▶ _Dataset excerpts_:
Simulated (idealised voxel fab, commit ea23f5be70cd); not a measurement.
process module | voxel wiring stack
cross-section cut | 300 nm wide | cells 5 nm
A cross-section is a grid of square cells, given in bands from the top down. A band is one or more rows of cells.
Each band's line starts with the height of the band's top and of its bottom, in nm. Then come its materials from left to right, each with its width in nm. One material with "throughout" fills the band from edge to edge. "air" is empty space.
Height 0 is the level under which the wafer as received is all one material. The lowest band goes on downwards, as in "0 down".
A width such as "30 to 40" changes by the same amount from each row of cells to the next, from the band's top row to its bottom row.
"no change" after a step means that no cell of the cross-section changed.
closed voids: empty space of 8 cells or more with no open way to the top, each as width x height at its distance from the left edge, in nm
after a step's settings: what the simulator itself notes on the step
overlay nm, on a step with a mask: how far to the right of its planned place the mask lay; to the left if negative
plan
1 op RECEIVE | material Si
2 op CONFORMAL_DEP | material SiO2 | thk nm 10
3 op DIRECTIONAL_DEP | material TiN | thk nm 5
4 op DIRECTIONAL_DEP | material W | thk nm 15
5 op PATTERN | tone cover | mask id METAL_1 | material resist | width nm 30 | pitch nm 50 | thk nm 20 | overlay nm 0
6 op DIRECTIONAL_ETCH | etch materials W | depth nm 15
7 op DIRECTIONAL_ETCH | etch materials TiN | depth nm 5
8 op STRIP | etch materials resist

▶ _Required action_: With nothing omitted, set down all of the records again.

▶ _Problem solution_:
Simulated (idealised voxel fab, commit ea23f5be70cd); not a measurement.
process module | voxel wiring stack
cross-section cut | 300 nm wide | cells 5 nm
A cross-section is a grid of square cells, given in bands from the top down. A band is one or more rows of cells.
Each band's line starts with the height of the band's top and of its bottom, in nm. Then come its materials from left to right, each with its width in nm. One material with "throughout" fills the band from edge to edge. "air" is empty space.
Height 0 is the level under which the wafer as received is all one material. The lowest band goes on downwards, as in "0 down".
A width such as "30 to 40" changes by the same amount from each row of cells to the next, from the band's top row to its bottom row.
"no change" after a step means that no cell of the cross-section changed.
closed voids: empty space of 8 cells or more with no open way to the top, each as width x height at its distance from the left edge, in nm
after a step's settings: what the simulator itself notes on the step
overlay nm, on a step with a mask: how far to the right of its planned place the mask lay; to the left if negative
plan
1 op RECEIVE | material Si
2 op CONFORMAL_DEP | material SiO2 | thk nm 10
3 op DIRECTIONAL_DEP | material TiN | thk nm 5
4 op DIRECTIONAL_DEP | material W | thk nm 15
5 op PATTERN | tone cover | mask id METAL_1 | material resist | width nm 30 | pitch nm 50 | thk nm 20 | overlay nm 0
6 op DIRECTIONAL_ETCH | etch materials W | depth nm 15
7 op DIRECTIONAL_ETCH | etch materials TiN | depth nm 5
8 op STRIP | etch materials resist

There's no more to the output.